Data provided:
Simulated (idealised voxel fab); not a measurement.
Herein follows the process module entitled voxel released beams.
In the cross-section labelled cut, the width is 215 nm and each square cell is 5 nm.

Requirement: Would you write out the listing above exactly, in full?

Response box:
Simulated (idealised voxel fab); not a measurement.
Herein follows the process module entitled voxel released beams.
In the cross-section labelled cut, the width is 215 nm and each square cell is 5 nm.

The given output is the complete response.